------------------------------------------------------------------------

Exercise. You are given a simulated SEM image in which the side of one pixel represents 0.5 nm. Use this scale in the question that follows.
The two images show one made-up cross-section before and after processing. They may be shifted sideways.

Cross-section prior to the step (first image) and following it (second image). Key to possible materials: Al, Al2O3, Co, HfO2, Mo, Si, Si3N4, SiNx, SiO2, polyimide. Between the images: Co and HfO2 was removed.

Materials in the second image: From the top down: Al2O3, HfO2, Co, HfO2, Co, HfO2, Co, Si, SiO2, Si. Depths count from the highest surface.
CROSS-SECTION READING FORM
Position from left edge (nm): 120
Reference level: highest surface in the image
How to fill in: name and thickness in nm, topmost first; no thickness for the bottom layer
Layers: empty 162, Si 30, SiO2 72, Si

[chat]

------------------------------------------------------------------------

Output the data in full, exactly as it stands.

Exercise. You are given a simulated SEM image in which the side of one pixel represents 0.5 nm. Use this scale in the question that follows.
The two images show one made-up cross-section before and after processing. They may be shifted sideways.

Cross-section prior to the step (first image) and following it (second image). Key to possible materials: Al, Al2O3, Co, HfO2, Mo, Si, Si3N4, SiNx, SiO2, polyimide. Between the images: Co and HfO2 was removed.

Materials in the second image: From the top down: Al2O3, HfO2, Co, HfO2, Co, HfO2, Co, Si, SiO2, Si. Depths count from the highest surface.
CROSS-SECTION READING FORM
Position from left edge (nm): 120
Reference level: highest surface in the image
How to fill in: name and thickness in nm, topmost first; no thickness for the bottom layer
Layers: empty 162, Si 30, SiO2 72, Si

[chat]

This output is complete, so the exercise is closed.